→ **RAW DATA**:
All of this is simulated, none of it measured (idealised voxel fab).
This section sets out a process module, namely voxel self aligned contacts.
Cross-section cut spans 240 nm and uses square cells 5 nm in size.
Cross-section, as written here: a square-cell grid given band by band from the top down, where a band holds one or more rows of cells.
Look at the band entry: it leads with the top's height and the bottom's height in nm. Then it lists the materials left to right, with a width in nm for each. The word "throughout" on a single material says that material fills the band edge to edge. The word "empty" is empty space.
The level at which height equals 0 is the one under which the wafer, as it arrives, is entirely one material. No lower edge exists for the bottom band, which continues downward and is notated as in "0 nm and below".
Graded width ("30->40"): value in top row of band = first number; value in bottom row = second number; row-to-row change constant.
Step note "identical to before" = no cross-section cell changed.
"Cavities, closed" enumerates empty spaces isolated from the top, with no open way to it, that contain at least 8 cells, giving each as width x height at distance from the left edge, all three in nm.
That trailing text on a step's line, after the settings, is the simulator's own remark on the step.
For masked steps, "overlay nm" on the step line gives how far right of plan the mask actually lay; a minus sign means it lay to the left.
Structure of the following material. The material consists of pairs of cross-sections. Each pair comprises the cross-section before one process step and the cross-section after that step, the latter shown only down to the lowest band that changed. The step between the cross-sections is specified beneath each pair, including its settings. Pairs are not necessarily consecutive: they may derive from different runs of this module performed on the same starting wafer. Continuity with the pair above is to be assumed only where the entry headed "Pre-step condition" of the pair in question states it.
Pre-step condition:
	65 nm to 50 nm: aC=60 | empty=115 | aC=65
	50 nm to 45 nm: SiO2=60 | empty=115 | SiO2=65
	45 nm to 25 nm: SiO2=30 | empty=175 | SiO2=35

→ **WORK REQUEST**: Nothing should appear in the answer except the lines above from the line with "The level at" through the line with "50 nm to 45", both included, written out exactly.

→ **RESULT**:
The level at which height equals 0 is the one under which the wafer, as it arrives, is entirely one material. No lower edge exists for the bottom band, which continues downward and is notated as in "0 nm and below".
Graded width ("30->40"): value in top row of band = first number; value in bottom row = second number; row-to-row change constant.
Step note "identical to before" = no cross-section cell changed.
"Cavities, closed" enumerates empty spaces isolated from the top, with no open way to it, that contain at least 8 cells, giving each as width x height at distance from the left edge, all three in nm.
That trailing text on a step's line, after the settings, is the simulator's own remark on the step.
For masked steps, "overlay nm" on the step line gives how far right of plan the mask actually lay; a minus sign means it lay to the left.
Structure of the following material. The material consists of pairs of cross-sections. Each pair comprises the cross-section before one process step and the cross-section after that step, the latter shown only down to the lowest band that changed. The step between the cross-sections is specified beneath each pair, including its settings. Pairs are not necessarily consecutive: they may derive from different runs of this module performed on the same starting wafer. Continuity with the pair above is to be assumed only where the entry headed "Pre-step condition" of the pair in question states it.
Pre-step condition:
	65 nm to 50 nm: aC=60 | empty=115 | aC=65
	50 nm to 45 nm: SiO2=60 | empty=115 | SiO2=65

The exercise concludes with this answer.